[Study material Boundary: Start]

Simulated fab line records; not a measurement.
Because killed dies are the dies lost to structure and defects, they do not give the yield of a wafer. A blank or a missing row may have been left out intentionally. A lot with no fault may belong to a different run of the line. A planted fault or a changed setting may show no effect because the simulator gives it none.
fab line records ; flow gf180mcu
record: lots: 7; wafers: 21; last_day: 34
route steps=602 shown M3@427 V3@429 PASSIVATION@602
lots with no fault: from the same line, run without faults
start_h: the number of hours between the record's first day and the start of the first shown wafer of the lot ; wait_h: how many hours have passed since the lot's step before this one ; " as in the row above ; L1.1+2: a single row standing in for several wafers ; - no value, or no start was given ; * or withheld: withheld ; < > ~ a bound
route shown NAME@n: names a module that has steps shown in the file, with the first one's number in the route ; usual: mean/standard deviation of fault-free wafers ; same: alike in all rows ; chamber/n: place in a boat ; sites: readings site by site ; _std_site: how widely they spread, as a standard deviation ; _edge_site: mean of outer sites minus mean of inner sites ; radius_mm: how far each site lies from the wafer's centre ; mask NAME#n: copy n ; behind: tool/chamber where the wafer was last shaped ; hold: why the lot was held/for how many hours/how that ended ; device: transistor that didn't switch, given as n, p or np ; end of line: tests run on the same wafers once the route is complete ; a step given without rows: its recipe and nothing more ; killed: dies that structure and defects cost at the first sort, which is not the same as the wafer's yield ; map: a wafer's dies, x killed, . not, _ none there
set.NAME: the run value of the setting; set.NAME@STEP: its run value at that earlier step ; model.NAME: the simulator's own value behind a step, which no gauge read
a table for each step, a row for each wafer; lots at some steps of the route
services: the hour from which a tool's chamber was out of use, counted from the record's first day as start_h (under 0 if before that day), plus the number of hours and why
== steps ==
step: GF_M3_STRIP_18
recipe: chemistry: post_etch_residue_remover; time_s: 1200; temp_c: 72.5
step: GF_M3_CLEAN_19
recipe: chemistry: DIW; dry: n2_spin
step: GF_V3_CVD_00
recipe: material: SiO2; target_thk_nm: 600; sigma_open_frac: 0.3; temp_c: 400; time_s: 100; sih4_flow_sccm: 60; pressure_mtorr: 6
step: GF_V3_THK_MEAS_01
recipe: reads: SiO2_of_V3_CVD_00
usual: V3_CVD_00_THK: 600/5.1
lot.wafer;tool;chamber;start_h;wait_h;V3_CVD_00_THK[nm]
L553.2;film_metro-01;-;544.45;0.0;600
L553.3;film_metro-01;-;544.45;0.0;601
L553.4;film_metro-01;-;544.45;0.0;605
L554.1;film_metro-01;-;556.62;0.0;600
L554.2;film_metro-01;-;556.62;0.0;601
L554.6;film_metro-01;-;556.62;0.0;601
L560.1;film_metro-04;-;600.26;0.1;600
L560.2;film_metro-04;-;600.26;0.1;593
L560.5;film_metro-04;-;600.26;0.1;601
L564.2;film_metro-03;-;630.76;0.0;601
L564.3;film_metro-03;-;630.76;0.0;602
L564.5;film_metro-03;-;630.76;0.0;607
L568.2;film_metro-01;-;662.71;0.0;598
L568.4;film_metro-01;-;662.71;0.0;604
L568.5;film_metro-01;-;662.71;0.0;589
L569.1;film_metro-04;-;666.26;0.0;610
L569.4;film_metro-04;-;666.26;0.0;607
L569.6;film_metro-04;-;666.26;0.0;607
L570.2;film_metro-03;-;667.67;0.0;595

[Study material Boundary: End]

Every line from the top of the material above through the line holding "lots with no" should be reproduced word for word, and nothing beyond it.

**Written response:**
Simulated fab line records; not a measurement.
Because killed dies are the dies lost to structure and defects, they do not give the yield of a wafer. A blank or a missing row may have been left out intentionally. A lot with no fault may belong to a different run of the line. A planted fault or a changed setting may show no effect because the simulator gives it none.
fab line records ; flow gf180mcu
record: lots: 7; wafers: 21; last_day: 34
route steps=602 shown M3@427 V3@429 PASSIVATION@602
lots with no fault: from the same line, run without faults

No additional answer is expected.